**Work order:** From the first line of the data below, repeat each line exactly until you reach the line with "the cross-section changed."; include that line too.

**Provided material:**
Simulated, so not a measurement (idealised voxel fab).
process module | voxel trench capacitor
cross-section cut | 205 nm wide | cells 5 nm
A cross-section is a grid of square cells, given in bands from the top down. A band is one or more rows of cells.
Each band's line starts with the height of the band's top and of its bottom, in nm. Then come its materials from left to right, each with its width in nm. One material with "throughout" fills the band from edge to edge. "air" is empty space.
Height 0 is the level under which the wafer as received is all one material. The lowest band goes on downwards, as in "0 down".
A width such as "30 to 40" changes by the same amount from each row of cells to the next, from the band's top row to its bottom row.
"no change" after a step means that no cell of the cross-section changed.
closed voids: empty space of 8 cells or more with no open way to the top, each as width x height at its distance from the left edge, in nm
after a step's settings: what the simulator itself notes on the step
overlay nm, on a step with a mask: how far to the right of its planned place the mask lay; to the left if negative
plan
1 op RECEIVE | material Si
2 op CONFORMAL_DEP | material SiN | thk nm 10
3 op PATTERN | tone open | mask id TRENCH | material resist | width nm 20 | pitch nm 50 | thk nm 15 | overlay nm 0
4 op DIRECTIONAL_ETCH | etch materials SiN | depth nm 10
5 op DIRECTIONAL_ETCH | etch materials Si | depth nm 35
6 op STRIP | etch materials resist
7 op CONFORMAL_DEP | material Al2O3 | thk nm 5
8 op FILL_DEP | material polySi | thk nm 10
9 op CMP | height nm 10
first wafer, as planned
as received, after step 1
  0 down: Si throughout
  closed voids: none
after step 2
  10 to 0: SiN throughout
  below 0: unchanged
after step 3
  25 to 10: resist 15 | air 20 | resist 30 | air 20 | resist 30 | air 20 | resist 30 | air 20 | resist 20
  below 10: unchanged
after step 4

**Written answer:**
Simulated, so not a measurement (idealised voxel fab).
process module | voxel trench capacitor
cross-section cut | 205 nm wide | cells 5 nm
A cross-section is a grid of square cells, given in bands from the top down. A band is one or more rows of cells.
Each band's line starts with the height of the band's top and of its bottom, in nm. Then come its materials from left to right, each with its width in nm. One material with "throughout" fills the band from edge to edge. "air" is empty space.
Height 0 is the level under which the wafer as received is all one material. The lowest band goes on downwards, as in "0 down".
A width such as "30 to 40" changes by the same amount from each row of cells to the next, from the band's top row to its bottom row.
"no change" after a step means that no cell of the cross-section changed.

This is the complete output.